Output each entry exactly; skip nothing.

*** Provided records ***

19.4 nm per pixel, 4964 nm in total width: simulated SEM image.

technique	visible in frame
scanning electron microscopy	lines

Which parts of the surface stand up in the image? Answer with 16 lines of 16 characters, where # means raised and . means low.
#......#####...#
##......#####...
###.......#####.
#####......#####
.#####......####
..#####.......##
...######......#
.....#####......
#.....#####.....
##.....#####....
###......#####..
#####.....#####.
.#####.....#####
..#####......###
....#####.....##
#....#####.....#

*** End of Provided records ***

> **Response**
19.4 nm per pixel, 4964 nm in total width: simulated SEM image.

technique	visible in frame
scanning electron microscopy	lines

Which parts of the surface stand up in the image? Answer with 16 lines of 16 characters, where # means raised and . means low.
#......#####...#
##......#####...
###.......#####.
#####......#####
.#####......####
..#####.......##
...######......#
.....#####......
#.....#####.....
##.....#####....
###......#####..
#####.....#####.
.#####.....#####
..#####......###
....#####.....##
#....#####.....#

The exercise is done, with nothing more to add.